Available data
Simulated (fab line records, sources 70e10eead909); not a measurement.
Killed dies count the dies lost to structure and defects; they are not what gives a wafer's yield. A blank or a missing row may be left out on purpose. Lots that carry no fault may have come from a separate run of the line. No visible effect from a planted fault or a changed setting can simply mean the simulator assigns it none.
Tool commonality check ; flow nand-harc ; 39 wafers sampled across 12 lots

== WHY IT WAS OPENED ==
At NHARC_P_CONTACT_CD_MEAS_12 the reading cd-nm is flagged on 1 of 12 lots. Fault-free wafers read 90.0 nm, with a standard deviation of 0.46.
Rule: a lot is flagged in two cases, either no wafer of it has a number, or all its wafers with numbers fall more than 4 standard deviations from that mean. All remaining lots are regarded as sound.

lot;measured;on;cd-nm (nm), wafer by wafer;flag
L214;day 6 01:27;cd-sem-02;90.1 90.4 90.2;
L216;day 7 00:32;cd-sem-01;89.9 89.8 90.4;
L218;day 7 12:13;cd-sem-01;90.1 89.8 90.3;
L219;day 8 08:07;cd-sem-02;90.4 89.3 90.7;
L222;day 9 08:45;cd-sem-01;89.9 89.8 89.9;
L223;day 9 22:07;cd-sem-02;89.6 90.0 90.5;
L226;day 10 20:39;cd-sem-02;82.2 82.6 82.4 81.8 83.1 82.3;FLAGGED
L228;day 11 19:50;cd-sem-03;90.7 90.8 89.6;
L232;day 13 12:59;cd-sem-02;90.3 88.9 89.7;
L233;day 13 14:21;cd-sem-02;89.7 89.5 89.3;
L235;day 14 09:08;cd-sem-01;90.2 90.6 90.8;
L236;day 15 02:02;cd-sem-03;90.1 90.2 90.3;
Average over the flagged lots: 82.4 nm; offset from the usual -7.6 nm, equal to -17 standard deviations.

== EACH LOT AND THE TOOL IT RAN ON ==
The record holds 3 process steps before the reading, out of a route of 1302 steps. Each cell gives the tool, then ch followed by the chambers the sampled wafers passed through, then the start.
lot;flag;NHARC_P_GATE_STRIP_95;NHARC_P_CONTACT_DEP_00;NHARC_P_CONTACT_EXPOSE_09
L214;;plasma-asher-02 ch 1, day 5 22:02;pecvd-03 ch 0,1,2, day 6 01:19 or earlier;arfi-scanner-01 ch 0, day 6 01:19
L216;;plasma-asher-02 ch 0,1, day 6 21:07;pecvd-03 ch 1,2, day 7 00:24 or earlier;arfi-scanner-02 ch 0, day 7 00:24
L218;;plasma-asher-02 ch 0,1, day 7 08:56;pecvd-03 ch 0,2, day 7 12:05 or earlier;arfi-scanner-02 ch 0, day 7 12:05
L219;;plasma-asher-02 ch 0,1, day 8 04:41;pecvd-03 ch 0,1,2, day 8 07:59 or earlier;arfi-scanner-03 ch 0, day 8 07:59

Brief
Starting with the line that holds "Rule: a lot" and ending with the line that holds "L226;day 10 20:39;cd-sem-02;82.2", retype every line in the data above exactly, and nothing else.

Expected answer
Rule: a lot is flagged in two cases, either no wafer of it has a number, or all its wafers with numbers fall more than 4 standard deviations from that mean. All remaining lots are regarded as sound.

lot;measured;on;cd-nm (nm), wafer by wafer;flag
L214;day 6 01:27;cd-sem-02;90.1 90.4 90.2;
L216;day 7 00:32;cd-sem-01;89.9 89.8 90.4;
L218;day 7 12:13;cd-sem-01;90.1 89.8 90.3;
L219;day 8 08:07;cd-sem-02;90.4 89.3 90.7;
L222;day 9 08:45;cd-sem-01;89.9 89.8 89.9;
L223;day 9 22:07;cd-sem-02;89.6 90.0 90.5;
L226;day 10 20:39;cd-sem-02;82.2 82.6 82.4 81.8 83.1 82.3;FLAGGED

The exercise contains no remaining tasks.